Data records:

*** Block opens ***

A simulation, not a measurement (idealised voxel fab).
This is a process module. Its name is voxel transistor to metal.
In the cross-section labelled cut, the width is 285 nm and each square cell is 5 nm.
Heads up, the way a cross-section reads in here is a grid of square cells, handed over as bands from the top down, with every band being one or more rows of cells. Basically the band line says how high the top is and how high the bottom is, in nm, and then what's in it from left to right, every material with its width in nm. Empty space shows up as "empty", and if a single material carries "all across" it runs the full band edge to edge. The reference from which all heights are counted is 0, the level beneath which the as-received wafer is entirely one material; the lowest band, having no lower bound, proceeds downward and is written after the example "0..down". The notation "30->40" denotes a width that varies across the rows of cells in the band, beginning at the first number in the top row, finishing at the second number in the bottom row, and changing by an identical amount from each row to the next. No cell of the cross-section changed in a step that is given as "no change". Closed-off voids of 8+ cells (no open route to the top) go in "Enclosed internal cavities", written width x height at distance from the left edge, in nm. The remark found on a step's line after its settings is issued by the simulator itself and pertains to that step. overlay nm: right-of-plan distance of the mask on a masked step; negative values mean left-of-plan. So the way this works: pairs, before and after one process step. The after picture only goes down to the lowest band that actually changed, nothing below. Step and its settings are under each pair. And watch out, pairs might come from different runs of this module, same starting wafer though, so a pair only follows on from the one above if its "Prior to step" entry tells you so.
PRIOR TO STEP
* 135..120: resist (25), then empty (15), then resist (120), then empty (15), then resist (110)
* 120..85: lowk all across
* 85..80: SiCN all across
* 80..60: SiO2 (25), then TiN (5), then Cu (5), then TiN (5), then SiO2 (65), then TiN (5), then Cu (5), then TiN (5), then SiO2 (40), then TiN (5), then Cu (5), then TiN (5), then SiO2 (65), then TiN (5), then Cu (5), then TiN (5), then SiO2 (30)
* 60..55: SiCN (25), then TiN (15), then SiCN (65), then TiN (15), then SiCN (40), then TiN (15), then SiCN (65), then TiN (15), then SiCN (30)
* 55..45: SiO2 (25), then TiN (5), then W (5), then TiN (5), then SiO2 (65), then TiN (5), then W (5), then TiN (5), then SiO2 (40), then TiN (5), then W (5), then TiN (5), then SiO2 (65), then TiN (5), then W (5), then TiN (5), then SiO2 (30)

*** Block closes ***

Copy out only the lines above from the one with "lowk all across" to the one with "Cu (5), then TiN (5), then SiO2 (30)", inclusive, exactly as they stand.

* 120..85: lowk all across
* 85..80: SiCN all across
* 80..60: SiO2 (25), then TiN (5), then Cu (5), then TiN (5), then SiO2 (65), then TiN (5), then Cu (5), then TiN (5), then SiO2 (40), then TiN (5), then Cu (5), then TiN (5), then SiO2 (65), then TiN (5), then Cu (5), then TiN (5), then SiO2 (30)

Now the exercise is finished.